→ Source information
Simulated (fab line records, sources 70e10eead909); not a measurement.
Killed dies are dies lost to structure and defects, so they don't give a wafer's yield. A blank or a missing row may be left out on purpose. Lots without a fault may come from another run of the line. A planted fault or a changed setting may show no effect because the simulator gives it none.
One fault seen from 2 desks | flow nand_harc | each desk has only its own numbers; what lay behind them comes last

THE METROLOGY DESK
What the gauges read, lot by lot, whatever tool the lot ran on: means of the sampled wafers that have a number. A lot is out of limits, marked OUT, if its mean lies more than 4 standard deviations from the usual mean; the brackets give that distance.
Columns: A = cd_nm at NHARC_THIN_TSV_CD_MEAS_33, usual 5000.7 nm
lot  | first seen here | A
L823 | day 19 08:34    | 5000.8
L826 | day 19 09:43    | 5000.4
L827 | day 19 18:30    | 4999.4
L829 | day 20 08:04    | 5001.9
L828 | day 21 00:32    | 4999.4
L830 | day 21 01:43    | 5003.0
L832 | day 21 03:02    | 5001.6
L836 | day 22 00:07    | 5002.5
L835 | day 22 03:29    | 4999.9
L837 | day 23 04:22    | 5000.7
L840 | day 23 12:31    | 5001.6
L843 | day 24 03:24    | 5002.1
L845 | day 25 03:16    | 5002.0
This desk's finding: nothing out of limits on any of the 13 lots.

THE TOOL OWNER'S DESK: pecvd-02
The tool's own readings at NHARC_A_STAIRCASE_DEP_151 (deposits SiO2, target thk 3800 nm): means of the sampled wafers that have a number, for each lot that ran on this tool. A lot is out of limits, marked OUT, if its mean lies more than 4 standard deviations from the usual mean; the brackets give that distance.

→ Brief
Everything from the first line above up to and including the line that contains "THE TOOL OWNER'S DESK: pecvd-02" should be printed exactly; please print only that.

→ Response
Simulated (fab line records, sources 70e10eead909); not a measurement.
Killed dies are dies lost to structure and defects, so they don't give a wafer's yield. A blank or a missing row may be left out on purpose. Lots without a fault may come from another run of the line. A planted fault or a changed setting may show no effect because the simulator gives it none.
One fault seen from 2 desks | flow nand_harc | each desk has only its own numbers; what lay behind them comes last

THE METROLOGY DESK
What the gauges read, lot by lot, whatever tool the lot ran on: means of the sampled wafers that have a number. A lot is out of limits, marked OUT, if its mean lies more than 4 standard deviations from the usual mean; the brackets give that distance.
Columns: A = cd_nm at NHARC_THIN_TSV_CD_MEAS_33, usual 5000.7 nm
lot  | first seen here | A
L823 | day 19 08:34    | 5000.8
L826 | day 19 09:43    | 5000.4
L827 | day 19 18:30    | 4999.4
L829 | day 20 08:04    | 5001.9
L828 | day 21 00:32    | 4999.4
L830 | day 21 01:43    | 5003.0
L832 | day 21 03:02    | 5001.6
L836 | day 22 00:07    | 5002.5
L835 | day 22 03:29    | 4999.9
L837 | day 23 04:22    | 5000.7
L840 | day 23 12:31    | 5001.6
L843 | day 24 03:24    | 5002.1
L845 | day 25 03:16    | 5002.0
This desk's finding: nothing out of limits on any of the 13 lots.

THE TOOL OWNER'S DESK: pecvd-02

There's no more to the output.